#### Work order
The answer must consist of the entire listing, repeated exactly.

#### Data extracts
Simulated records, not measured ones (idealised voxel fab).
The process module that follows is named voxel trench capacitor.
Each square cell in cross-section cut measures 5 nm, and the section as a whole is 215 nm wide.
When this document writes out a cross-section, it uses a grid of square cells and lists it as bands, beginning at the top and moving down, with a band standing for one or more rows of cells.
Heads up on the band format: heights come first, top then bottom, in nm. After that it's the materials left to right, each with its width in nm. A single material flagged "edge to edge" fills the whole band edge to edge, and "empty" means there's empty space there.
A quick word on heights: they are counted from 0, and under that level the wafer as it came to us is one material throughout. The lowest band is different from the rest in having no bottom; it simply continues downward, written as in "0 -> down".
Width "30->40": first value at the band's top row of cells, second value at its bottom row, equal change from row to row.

#### Answer space
Simulated records, not measured ones (idealised voxel fab).
The process module that follows is named voxel trench capacitor.
Each square cell in cross-section cut measures 5 nm, and the section as a whole is 215 nm wide.
When this document writes out a cross-section, it uses a grid of square cells and lists it as bands, beginning at the top and moving down, with a band standing for one or more rows of cells.
Heads up on the band format: heights come first, top then bottom, in nm. After that it's the materials left to right, each with its width in nm. A single material flagged "edge to edge" fills the whole band edge to edge, and "empty" means there's empty space there.
A quick word on heights: they are counted from 0, and under that level the wafer as it came to us is one material throughout. The lowest band is different from the rest in having no bottom; it simply continues downward, written as in "0 -> down".
Width "30->40": first value at the band's top row of cells, second value at its bottom row, equal change from row to row.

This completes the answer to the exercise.